**Stored data:**
:::::

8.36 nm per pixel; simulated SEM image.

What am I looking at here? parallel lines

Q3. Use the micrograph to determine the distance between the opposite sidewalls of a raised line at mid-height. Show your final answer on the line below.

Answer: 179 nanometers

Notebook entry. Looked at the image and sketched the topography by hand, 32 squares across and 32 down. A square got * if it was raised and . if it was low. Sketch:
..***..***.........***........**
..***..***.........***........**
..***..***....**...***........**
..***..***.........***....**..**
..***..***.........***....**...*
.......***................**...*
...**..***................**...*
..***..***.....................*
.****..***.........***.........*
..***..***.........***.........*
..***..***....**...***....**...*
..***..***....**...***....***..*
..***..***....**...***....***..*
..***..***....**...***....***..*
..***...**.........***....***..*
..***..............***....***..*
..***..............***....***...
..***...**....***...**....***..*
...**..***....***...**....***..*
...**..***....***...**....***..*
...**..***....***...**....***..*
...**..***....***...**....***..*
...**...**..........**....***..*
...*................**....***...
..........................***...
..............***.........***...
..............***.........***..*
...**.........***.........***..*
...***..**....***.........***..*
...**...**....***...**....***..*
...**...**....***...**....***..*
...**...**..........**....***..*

:::::

An exact copy of the data is needed, running from its first line through the line that holds "Answer: 179 nanometers", and nothing beyond that.

**Exercise response:**
8.36 nm per pixel; simulated SEM image.

What am I looking at here? parallel lines

Q3. Use the micrograph to determine the distance between the opposite sidewalls of a raised line at mid-height. Show your final answer on the line below.

Answer: 179 nanometers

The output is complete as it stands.